ACTIVITY.
Could you copy every record below exactly as it stands?

--------------------------------
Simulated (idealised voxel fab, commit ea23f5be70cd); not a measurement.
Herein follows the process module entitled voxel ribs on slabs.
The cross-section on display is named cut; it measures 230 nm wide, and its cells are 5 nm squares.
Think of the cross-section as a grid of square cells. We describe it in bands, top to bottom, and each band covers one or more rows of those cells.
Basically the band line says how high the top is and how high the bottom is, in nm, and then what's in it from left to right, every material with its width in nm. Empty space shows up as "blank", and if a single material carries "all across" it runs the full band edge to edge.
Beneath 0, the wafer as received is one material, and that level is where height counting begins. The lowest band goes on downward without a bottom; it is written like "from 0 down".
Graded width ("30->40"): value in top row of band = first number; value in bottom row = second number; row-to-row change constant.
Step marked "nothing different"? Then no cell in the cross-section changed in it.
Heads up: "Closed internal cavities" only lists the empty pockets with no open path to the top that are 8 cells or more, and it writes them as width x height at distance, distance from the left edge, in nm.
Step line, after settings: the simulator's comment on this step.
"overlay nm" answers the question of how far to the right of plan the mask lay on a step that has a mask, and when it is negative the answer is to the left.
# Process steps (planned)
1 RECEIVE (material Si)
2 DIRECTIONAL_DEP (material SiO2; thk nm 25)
--------------------------------

RESPONSE.
Simulated (idealised voxel fab, commit ea23f5be70cd); not a measurement.
Herein follows the process module entitled voxel ribs on slabs.
The cross-section on display is named cut; it measures 230 nm wide, and its cells are 5 nm squares.
Think of the cross-section as a grid of square cells. We describe it in bands, top to bottom, and each band covers one or more rows of those cells.
Basically the band line says how high the top is and how high the bottom is, in nm, and then what's in it from left to right, every material with its width in nm. Empty space shows up as "blank", and if a single material carries "all across" it runs the full band edge to edge.
Beneath 0, the wafer as received is one material, and that level is where height counting begins. The lowest band goes on downward without a bottom; it is written like "from 0 down".
Graded width ("30->40"): value in top row of band = first number; value in bottom row = second number; row-to-row change constant.
Step marked "nothing different"? Then no cell in the cross-section changed in it.
Heads up: "Closed internal cavities" only lists the empty pockets with no open path to the top that are 8 cells or more, and it writes them as width x height at distance, distance from the left edge, in nm.
Step line, after settings: the simulator's comment on this step.
"overlay nm" answers the question of how far to the right of plan the mask lay on a step that has a mask, and when it is negative the answer is to the left.
# Process steps (planned)
1 RECEIVE (material Si)
2 DIRECTIONAL_DEP (material SiO2; thk nm 25)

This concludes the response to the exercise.